# Requirement
Reproduce all of the material, keeping each line intact.

# Material shown
________________________________________

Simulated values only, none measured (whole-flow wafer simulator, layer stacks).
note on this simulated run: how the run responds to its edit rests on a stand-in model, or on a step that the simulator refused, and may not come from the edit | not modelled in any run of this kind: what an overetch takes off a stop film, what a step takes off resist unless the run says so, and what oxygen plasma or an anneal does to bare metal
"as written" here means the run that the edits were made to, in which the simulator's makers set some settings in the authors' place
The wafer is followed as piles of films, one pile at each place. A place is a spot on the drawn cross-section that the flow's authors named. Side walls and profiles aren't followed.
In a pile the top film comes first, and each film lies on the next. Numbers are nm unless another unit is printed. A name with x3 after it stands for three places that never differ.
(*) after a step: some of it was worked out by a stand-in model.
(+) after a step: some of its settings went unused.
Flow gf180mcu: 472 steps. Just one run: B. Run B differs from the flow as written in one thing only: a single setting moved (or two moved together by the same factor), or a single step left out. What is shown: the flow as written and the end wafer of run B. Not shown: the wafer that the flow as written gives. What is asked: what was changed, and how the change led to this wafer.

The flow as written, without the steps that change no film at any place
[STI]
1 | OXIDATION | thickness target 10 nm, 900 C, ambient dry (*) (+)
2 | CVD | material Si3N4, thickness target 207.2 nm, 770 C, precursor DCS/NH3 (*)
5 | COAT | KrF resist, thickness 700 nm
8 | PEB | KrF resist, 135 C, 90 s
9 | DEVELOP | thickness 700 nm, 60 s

________________________________________

# Answer section
Simulated values only, none measured (whole-flow wafer simulator, layer stacks).
note on this simulated run: how the run responds to its edit rests on a stand-in model, or on a step that the simulator refused, and may not come from the edit | not modelled in any run of this kind: what an overetch takes off a stop film, what a step takes off resist unless the run says so, and what oxygen plasma or an anneal does to bare metal
"as written" here means the run that the edits were made to, in which the simulator's makers set some settings in the authors' place
The wafer is followed as piles of films, one pile at each place. A place is a spot on the drawn cross-section that the flow's authors named. Side walls and profiles aren't followed.
In a pile the top film comes first, and each film lies on the next. Numbers are nm unless another unit is printed. A name with x3 after it stands for three places that never differ.
(*) after a step: some of it was worked out by a stand-in model.
(+) after a step: some of its settings went unused.
Flow gf180mcu: 472 steps. Just one run: B. Run B differs from the flow as written in one thing only: a single setting moved (or two moved together by the same factor), or a single step left out. What is shown: the flow as written and the end wafer of run B. Not shown: the wafer that the flow as written gives. What is asked: what was changed, and how the change led to this wafer.

The flow as written, without the steps that change no film at any place
[STI]
1 | OXIDATION | thickness target 10 nm, 900 C, ambient dry (*) (+)
2 | CVD | material Si3N4, thickness target 207.2 nm, 770 C, precursor DCS/NH3 (*)
5 | COAT | KrF resist, thickness 700 nm
8 | PEB | KrF resist, 135 C, 90 s
9 | DEVELOP | thickness 700 nm, 60 s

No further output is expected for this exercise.